## Work order
Take the material below and reproduce, word for word, only the lines from the line with "RIT_CONTACT_CD_MEAS_08: target cd 1000 nm." through the line with "sound on plasma-asher-03".

## Source material
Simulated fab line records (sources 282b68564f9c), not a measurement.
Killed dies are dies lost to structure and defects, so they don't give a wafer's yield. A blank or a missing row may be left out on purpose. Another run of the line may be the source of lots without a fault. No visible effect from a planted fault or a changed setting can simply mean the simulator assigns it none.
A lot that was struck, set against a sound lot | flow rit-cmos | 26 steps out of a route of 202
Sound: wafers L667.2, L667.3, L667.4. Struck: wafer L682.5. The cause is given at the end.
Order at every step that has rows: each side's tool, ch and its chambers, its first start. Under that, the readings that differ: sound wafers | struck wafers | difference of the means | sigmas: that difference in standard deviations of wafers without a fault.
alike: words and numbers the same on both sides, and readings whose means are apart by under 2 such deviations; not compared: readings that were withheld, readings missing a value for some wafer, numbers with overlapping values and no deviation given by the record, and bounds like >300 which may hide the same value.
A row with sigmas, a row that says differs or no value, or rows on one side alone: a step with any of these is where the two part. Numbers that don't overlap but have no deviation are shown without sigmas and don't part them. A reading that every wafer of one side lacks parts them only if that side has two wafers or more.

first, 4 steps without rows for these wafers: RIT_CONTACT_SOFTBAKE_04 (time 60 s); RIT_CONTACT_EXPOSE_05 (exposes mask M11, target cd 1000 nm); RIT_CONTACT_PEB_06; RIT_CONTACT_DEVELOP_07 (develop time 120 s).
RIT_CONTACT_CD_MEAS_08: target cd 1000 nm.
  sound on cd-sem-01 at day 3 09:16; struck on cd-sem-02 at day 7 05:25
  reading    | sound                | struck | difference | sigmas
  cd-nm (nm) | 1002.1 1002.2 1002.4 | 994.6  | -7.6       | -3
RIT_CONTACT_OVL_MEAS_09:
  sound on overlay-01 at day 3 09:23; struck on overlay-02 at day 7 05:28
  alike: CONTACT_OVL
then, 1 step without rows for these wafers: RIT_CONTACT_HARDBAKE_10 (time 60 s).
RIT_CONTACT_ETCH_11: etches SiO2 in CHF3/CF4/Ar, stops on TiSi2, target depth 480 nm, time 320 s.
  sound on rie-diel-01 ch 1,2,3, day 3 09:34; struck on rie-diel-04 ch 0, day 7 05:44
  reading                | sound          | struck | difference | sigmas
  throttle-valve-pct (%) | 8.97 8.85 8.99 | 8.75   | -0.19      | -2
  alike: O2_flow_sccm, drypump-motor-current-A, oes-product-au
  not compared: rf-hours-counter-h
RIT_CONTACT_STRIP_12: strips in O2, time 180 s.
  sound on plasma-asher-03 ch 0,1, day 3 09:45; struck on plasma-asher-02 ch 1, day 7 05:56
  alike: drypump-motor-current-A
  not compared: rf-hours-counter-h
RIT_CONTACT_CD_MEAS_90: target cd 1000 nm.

## Task answer
RIT_CONTACT_CD_MEAS_08: target cd 1000 nm.
  sound on cd-sem-01 at day 3 09:16; struck on cd-sem-02 at day 7 05:25
  reading    | sound                | struck | difference | sigmas
  cd-nm (nm) | 1002.1 1002.2 1002.4 | 994.6  | -7.6       | -3
RIT_CONTACT_OVL_MEAS_09:
  sound on overlay-01 at day 3 09:23; struck on overlay-02 at day 7 05:28
  alike: CONTACT_OVL
then, 1 step without rows for these wafers: RIT_CONTACT_HARDBAKE_10 (time 60 s).
RIT_CONTACT_ETCH_11: etches SiO2 in CHF3/CF4/Ar, stops on TiSi2, target depth 480 nm, time 320 s.
  sound on rie-diel-01 ch 1,2,3, day 3 09:34; struck on rie-diel-04 ch 0, day 7 05:44
  reading                | sound          | struck | difference | sigmas
  throttle-valve-pct (%) | 8.97 8.85 8.99 | 8.75   | -0.19      | -2
  alike: O2_flow_sccm, drypump-motor-current-A, oes-product-au
  not compared: rf-hours-counter-h
RIT_CONTACT_STRIP_12: strips in O2, time 180 s.
  sound on plasma-asher-03 ch 0,1, day 3 09:45; struck on plasma-asher-02 ch 1, day 7 05:56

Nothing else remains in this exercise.